__REQUIRED ACTION__: Reproduce the data in its entirety, exactly as supplied.

*** Opening of RECORD EXCERPTS ***
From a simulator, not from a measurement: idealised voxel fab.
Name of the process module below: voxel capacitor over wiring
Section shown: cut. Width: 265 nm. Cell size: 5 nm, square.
*** Close of RECORD EXCERPTS ***

__REPLY__:
From a simulator, not from a measurement: idealised voxel fab.
Name of the process module below: voxel capacitor over wiring
Section shown: cut. Width: 265 nm. Cell size: 5 nm, square.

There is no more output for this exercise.